##### Record excerpts

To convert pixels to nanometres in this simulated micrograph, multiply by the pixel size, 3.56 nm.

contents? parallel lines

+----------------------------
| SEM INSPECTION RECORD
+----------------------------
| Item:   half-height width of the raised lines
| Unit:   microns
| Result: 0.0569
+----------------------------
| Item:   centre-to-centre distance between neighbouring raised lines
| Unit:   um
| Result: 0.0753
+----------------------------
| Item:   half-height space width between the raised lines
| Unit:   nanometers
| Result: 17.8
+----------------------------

##########

Your answer must be the complete listing, repeated exactly.

- _Answer space_
To convert pixels to nanometres in this simulated micrograph, multiply by the pixel size, 3.56 nm.

contents? parallel lines

+----------------------------
| SEM INSPECTION RECORD
+----------------------------
| Item:   half-height width of the raised lines
| Unit:   microns
| Result: 0.0569
+----------------------------
| Item:   centre-to-centre distance between neighbouring raised lines
| Unit:   um
| Result: 0.0753
+----------------------------
| Item:   half-height space width between the raised lines
| Unit:   nanometers
| Result: 17.8
+----------------------------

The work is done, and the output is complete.